Work request>
Working line by line, output the entries below exactly as they appear.

Data extracts>
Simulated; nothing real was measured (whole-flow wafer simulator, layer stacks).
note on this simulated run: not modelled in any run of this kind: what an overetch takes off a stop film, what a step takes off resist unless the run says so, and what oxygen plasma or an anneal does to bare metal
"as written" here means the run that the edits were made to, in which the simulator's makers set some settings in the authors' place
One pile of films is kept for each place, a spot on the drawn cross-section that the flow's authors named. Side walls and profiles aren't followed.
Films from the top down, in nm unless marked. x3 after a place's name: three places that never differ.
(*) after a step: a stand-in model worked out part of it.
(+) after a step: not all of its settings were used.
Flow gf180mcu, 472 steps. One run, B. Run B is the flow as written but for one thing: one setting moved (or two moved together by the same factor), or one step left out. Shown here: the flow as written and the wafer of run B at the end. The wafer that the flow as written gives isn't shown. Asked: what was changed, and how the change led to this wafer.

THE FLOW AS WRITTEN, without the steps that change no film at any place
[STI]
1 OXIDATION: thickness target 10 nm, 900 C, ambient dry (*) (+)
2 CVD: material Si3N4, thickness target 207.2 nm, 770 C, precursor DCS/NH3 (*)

Answer box>
Simulated; nothing real was measured (whole-flow wafer simulator, layer stacks).
note on this simulated run: not modelled in any run of this kind: what an overetch takes off a stop film, what a step takes off resist unless the run says so, and what oxygen plasma or an anneal does to bare metal
"as written" here means the run that the edits were made to, in which the simulator's makers set some settings in the authors' place
One pile of films is kept for each place, a spot on the drawn cross-section that the flow's authors named. Side walls and profiles aren't followed.
Films from the top down, in nm unless marked. x3 after a place's name: three places that never differ.
(*) after a step: a stand-in model worked out part of it.
(+) after a step: not all of its settings were used.
Flow gf180mcu, 472 steps. One run, B. Run B is the flow as written but for one thing: one setting moved (or two moved together by the same factor), or one step left out. Shown here: the flow as written and the wafer of run B at the end. The wafer that the flow as written gives isn't shown. Asked: what was changed, and how the change led to this wafer.

THE FLOW AS WRITTEN, without the steps that change no film at any place
[STI]
1 OXIDATION: thickness target 10 nm, 900 C, ambient dry (*) (+)
2 CVD: material Si3N4, thickness target 207.2 nm, 770 C, precursor DCS/NH3 (*)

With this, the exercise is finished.